Please reproduce verbatim the lines below, from the first through the one with "A wafer's yield".

### INFORMATION
========
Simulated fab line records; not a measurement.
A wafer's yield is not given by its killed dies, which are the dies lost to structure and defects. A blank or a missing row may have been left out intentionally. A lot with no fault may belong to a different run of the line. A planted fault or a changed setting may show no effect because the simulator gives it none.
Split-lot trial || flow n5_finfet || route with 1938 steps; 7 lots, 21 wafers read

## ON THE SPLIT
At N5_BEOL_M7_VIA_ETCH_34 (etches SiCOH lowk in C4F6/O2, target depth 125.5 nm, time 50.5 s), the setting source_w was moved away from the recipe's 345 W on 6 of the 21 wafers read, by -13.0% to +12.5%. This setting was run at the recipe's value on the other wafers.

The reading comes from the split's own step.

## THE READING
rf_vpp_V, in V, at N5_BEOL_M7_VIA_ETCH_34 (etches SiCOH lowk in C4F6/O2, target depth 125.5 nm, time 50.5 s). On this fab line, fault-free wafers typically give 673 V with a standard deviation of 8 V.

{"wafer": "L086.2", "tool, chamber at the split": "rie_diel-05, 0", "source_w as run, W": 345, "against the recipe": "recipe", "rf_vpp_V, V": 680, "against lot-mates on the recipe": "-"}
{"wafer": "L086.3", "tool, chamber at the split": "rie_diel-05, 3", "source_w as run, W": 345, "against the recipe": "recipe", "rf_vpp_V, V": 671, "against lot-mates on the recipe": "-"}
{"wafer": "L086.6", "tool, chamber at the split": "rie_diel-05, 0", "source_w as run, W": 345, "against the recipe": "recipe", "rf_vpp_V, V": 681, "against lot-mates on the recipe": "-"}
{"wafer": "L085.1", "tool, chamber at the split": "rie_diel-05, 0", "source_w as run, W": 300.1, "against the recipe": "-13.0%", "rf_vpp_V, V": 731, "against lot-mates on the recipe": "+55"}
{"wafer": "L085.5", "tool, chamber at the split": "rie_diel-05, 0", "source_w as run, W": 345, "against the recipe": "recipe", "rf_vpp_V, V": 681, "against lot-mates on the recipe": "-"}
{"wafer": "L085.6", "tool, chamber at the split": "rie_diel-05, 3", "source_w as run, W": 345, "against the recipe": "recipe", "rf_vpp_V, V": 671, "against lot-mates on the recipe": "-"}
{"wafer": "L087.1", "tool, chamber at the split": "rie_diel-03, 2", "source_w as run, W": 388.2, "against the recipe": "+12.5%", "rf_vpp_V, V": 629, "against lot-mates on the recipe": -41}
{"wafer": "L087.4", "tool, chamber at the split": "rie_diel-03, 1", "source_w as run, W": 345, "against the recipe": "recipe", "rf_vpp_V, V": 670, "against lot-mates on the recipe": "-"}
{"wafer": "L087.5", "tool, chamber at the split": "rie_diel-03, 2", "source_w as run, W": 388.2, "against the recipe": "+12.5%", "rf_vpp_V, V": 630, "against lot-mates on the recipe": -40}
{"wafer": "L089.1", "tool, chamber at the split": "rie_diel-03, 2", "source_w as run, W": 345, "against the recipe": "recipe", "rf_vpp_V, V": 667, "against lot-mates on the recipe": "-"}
========

### ANSWER BOX
Simulated fab line records; not a measurement.
A wafer's yield is not given by its killed dies, which are the dies lost to structure and defects. A blank or a missing row may have been left out intentionally. A lot with no fault may belong to a different run of the line. A planted fault or a changed setting may show no effect because the simulator gives it none.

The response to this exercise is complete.